*** Extracted entries ***

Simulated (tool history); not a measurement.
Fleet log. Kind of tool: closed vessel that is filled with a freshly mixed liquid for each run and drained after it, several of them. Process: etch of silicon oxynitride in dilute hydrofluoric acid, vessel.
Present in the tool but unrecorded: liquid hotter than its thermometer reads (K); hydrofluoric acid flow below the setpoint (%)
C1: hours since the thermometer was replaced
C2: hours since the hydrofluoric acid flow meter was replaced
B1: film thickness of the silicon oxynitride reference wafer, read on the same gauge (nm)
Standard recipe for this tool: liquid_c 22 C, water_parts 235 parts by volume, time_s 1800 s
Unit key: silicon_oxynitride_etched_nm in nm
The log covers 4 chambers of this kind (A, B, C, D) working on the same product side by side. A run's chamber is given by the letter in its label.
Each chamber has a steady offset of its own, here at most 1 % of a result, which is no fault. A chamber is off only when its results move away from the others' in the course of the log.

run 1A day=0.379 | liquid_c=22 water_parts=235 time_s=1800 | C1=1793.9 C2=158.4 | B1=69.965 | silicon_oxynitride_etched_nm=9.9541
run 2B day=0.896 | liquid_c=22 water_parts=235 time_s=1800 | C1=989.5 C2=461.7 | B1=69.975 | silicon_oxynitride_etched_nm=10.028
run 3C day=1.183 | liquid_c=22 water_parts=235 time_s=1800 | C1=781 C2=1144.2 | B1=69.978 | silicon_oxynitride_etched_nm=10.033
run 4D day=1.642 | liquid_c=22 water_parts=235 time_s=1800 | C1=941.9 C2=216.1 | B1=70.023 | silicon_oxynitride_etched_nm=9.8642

***

Requirement –
Write out the material above exactly, please, from its first line up to and including the line where "C2: hours since" appears, and stop there.

Your response –
Simulated (tool history); not a measurement.
Fleet log. Kind of tool: closed vessel that is filled with a freshly mixed liquid for each run and drained after it, several of them. Process: etch of silicon oxynitride in dilute hydrofluoric acid, vessel.
Present in the tool but unrecorded: liquid hotter than its thermometer reads (K); hydrofluoric acid flow below the setpoint (%)
C1: hours since the thermometer was replaced
C2: hours since the hydrofluoric acid flow meter was replaced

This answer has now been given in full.